> _Brief_
Please return the material exactly; leave no entry out.

Provided records START
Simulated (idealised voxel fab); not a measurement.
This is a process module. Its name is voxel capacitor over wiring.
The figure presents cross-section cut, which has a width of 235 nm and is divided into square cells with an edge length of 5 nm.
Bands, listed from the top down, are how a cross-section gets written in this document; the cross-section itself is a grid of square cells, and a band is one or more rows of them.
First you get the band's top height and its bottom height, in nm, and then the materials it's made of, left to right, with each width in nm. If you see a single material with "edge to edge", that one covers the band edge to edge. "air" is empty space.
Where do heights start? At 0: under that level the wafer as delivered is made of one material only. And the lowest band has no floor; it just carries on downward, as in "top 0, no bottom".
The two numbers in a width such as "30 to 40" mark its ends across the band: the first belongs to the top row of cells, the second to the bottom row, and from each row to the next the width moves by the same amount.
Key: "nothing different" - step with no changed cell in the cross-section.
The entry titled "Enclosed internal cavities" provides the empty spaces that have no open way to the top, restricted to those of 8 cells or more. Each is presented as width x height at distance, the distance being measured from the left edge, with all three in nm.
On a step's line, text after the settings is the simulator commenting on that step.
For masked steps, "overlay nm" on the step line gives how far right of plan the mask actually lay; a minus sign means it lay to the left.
Provided records END

> _Your response_
Simulated (idealised voxel fab); not a measurement.
This is a process module. Its name is voxel capacitor over wiring.
The figure presents cross-section cut, which has a width of 235 nm and is divided into square cells with an edge length of 5 nm.
Bands, listed from the top down, are how a cross-section gets written in this document; the cross-section itself is a grid of square cells, and a band is one or more rows of them.
First you get the band's top height and its bottom height, in nm, and then the materials it's made of, left to right, with each width in nm. If you see a single material with "edge to edge", that one covers the band edge to edge. "air" is empty space.
Where do heights start? At 0: under that level the wafer as delivered is made of one material only. And the lowest band has no floor; it just carries on downward, as in "top 0, no bottom".
The two numbers in a width such as "30 to 40" mark its ends across the band: the first belongs to the top row of cells, the second to the bottom row, and from each row to the next the width moves by the same amount.
Key: "nothing different" - step with no changed cell in the cross-section.
The entry titled "Enclosed internal cavities" provides the empty spaces that have no open way to the top, restricted to those of 8 cells or more. Each is presented as width x height at distance, the distance being measured from the left edge, with all three in nm.
On a step's line, text after the settings is the simulator commenting on that step.
For masked steps, "overlay nm" on the step line gives how far right of plan the mask actually lay; a minus sign means it lay to the left.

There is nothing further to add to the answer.